Only one stretch of the records below should be repeated. It starts with the line containing "SiO2 | thk nm 5" and goes on through the line containing "polySi | thk nm 30", exactly as written.

◆ **Entries shown**:
/---

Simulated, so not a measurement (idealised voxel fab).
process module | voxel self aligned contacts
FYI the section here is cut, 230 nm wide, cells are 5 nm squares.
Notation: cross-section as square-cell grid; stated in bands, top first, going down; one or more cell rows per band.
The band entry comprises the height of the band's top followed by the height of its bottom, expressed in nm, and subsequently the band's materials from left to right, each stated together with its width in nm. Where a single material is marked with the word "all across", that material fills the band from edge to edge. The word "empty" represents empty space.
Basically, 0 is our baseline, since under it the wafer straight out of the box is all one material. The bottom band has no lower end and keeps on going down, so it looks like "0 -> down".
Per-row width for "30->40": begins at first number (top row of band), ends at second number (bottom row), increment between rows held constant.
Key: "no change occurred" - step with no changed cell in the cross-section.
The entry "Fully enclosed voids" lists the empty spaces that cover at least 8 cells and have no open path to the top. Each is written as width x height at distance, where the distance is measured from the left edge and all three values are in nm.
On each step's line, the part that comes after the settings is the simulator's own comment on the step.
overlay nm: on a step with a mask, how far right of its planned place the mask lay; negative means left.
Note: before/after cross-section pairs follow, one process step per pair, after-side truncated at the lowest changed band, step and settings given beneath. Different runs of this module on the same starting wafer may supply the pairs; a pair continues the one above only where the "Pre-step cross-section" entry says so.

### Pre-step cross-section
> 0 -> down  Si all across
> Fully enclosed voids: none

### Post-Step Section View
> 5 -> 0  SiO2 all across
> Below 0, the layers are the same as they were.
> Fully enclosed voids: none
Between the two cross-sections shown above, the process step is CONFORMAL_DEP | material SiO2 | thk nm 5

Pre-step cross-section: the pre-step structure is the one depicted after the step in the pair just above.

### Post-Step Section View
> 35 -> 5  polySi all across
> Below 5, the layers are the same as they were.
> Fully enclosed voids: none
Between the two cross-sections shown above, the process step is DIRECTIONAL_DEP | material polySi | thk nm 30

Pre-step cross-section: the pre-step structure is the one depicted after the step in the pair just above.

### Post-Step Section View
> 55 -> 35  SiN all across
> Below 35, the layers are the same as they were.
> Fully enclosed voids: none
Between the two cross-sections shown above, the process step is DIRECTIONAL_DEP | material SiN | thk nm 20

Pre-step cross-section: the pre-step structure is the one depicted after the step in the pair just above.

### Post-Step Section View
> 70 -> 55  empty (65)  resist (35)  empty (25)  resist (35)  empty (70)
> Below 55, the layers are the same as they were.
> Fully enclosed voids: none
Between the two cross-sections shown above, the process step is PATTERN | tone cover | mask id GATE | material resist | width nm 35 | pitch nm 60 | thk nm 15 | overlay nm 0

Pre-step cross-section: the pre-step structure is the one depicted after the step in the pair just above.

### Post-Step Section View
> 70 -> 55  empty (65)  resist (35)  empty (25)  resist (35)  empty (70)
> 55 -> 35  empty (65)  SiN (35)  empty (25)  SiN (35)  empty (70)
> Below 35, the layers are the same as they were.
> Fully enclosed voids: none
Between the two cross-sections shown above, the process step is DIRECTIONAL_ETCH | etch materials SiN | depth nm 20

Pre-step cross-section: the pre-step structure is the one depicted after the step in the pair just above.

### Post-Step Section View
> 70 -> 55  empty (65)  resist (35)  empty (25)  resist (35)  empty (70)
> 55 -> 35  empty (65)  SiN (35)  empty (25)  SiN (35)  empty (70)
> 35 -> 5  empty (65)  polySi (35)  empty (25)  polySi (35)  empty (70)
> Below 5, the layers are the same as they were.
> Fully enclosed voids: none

\---

◆ **Written answer**:
Between the two cross-sections shown above, the process step is CONFORMAL_DEP | material SiO2 | thk nm 5

Pre-step cross-section: the pre-step structure is the one depicted after the step in the pair just above.

### Post-Step Section View
> 35 -> 5  polySi all across
> Below 5, the layers are the same as they were.
> Fully enclosed voids: none
Between the two cross-sections shown above, the process step is DIRECTIONAL_DEP | material polySi | thk nm 30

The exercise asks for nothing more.